Source information:
::::::::::

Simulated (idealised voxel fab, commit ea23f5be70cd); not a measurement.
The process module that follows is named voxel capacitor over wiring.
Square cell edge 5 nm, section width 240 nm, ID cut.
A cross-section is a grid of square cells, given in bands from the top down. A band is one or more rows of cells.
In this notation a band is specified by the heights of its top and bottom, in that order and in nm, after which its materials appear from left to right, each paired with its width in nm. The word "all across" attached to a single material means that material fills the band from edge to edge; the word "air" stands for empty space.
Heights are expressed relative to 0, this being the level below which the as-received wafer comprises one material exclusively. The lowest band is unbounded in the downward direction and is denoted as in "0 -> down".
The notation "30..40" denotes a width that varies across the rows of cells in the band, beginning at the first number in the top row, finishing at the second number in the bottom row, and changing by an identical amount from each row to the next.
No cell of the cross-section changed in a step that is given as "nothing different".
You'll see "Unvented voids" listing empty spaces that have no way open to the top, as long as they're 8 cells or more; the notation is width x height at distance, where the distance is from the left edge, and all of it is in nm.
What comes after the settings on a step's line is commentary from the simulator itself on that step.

::::::::::

Assignment:
Whatever else the listing above holds, retype exactly only the lines from the one containing "The process module" to the one containing "to the next.", both ends kept.

Written response:
The process module that follows is named voxel capacitor over wiring.
Square cell edge 5 nm, section width 240 nm, ID cut.
A cross-section is a grid of square cells, given in bands from the top down. A band is one or more rows of cells.
In this notation a band is specified by the heights of its top and bottom, in that order and in nm, after which its materials appear from left to right, each paired with its width in nm. The word "all across" attached to a single material means that material fills the band from edge to edge; the word "air" stands for empty space.
Heights are expressed relative to 0, this being the level below which the as-received wafer comprises one material exclusively. The lowest band is unbounded in the downward direction and is denoted as in "0 -> down".
The notation "30..40" denotes a width that varies across the rows of cells in the band, beginning at the first number in the top row, finishing at the second number in the bottom row, and changing by an identical amount from each row to the next.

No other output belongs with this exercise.